Assigned task>
Among the lines below, copy exactly those from the one with "I went through" through the one with "Examiner: Look at", counting both ends.

Material shown>
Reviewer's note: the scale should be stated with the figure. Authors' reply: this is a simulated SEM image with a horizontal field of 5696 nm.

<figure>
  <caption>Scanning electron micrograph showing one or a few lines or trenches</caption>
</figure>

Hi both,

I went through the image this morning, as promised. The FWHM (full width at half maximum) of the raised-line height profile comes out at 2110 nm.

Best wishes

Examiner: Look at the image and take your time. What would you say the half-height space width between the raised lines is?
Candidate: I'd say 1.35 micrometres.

Written answer>
I went through the image this morning, as promised. The FWHM (full width at half maximum) of the raised-line height profile comes out at 2110 nm.

Best wishes

Examiner: Look at the image and take your time. What would you say the half-height space width between the raised lines is?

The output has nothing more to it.